Task item: What is wanted is an exact copy of the lines from the top of the listing through the line containing "Format of a".

================
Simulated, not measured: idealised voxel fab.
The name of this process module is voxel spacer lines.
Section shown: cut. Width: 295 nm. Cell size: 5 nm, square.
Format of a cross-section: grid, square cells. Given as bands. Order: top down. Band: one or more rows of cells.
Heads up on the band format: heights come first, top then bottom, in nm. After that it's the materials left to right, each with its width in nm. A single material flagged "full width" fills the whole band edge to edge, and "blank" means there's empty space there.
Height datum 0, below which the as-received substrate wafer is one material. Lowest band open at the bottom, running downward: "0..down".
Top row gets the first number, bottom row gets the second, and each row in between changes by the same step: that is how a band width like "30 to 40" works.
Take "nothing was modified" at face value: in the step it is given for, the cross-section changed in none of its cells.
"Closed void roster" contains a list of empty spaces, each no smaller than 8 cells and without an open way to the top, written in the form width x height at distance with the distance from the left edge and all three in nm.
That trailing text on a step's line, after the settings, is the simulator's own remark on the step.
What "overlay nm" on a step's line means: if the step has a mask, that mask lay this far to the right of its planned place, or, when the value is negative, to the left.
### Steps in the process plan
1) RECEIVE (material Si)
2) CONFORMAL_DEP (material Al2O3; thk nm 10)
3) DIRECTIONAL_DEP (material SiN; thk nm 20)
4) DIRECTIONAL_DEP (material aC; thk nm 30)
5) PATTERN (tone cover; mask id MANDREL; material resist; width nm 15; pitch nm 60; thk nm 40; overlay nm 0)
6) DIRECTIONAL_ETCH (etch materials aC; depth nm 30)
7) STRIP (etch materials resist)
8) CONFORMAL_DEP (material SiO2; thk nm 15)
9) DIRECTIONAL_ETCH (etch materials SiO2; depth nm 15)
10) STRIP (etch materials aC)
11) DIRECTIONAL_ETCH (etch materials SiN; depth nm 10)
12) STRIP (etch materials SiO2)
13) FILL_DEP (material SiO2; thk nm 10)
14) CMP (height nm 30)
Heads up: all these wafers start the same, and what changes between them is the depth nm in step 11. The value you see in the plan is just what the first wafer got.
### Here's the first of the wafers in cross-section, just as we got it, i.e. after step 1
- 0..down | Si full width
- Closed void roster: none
================

Task result:
Simulated, not measured: idealised voxel fab.
The name of this process module is voxel spacer lines.
Section shown: cut. Width: 295 nm. Cell size: 5 nm, square.
Format of a cross-section: grid, square cells. Given as bands. Order: top down. Band: one or more rows of cells.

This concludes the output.